[Opening INFORMATION SUPPLIED section]

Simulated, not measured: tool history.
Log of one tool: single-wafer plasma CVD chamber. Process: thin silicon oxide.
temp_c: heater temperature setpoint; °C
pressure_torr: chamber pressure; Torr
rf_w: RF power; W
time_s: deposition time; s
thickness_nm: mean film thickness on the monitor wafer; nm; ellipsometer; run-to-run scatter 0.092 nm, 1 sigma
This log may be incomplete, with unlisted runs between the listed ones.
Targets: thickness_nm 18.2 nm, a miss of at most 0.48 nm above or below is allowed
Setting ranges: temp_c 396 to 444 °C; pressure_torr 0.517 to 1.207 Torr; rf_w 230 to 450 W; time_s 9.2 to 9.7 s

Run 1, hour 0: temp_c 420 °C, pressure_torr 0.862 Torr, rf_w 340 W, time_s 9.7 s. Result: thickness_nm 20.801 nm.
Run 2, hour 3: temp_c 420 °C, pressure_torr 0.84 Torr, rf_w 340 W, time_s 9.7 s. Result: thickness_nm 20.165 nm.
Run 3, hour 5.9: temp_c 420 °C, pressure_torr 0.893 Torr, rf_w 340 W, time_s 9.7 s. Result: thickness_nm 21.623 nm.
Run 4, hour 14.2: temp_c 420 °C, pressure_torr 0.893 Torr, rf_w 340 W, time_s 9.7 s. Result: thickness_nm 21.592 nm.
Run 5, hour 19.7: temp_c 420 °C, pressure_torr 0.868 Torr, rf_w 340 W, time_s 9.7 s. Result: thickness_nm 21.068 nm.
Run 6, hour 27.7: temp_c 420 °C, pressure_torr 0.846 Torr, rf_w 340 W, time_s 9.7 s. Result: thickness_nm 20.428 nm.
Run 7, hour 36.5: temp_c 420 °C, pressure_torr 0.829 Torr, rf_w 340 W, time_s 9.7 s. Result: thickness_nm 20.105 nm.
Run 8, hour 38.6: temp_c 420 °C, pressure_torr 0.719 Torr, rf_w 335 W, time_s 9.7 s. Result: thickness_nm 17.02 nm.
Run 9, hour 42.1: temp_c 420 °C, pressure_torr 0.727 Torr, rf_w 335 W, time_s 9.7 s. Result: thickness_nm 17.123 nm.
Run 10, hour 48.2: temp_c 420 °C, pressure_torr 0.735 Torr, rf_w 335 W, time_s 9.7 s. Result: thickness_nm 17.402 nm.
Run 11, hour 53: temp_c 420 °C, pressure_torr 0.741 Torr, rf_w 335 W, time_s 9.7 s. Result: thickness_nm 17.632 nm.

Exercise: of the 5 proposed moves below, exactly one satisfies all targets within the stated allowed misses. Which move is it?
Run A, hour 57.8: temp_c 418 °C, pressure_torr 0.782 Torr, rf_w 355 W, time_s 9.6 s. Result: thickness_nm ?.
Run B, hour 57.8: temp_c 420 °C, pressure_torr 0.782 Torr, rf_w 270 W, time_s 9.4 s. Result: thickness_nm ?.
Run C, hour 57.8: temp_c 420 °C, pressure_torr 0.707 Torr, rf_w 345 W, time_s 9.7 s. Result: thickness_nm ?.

[Closing INFORMATION SUPPLIED section]

*ASSIGNED TASK*.
Every line from the first entry to the line containing "Run 2, hour" should be transcribed exactly, and nothing beyond it.

*RESPONSE AREA*.
Simulated, not measured: tool history.
Log of one tool: single-wafer plasma CVD chamber. Process: thin silicon oxide.
temp_c: heater temperature setpoint; °C
pressure_torr: chamber pressure; Torr
rf_w: RF power; W
time_s: deposition time; s
thickness_nm: mean film thickness on the monitor wafer; nm; ellipsometer; run-to-run scatter 0.092 nm, 1 sigma
This log may be incomplete, with unlisted runs between the listed ones.
Targets: thickness_nm 18.2 nm, a miss of at most 0.48 nm above or below is allowed
Setting ranges: temp_c 396 to 444 °C; pressure_torr 0.517 to 1.207 Torr; rf_w 230 to 450 W; time_s 9.2 to 9.7 s

Run 1, hour 0: temp_c 420 °C, pressure_torr 0.862 Torr, rf_w 340 W, time_s 9.7 s. Result: thickness_nm 20.801 nm.
Run 2, hour 3: temp_c 420 °C, pressure_torr 0.84 Torr, rf_w 340 W, time_s 9.7 s. Result: thickness_nm 20.165 nm.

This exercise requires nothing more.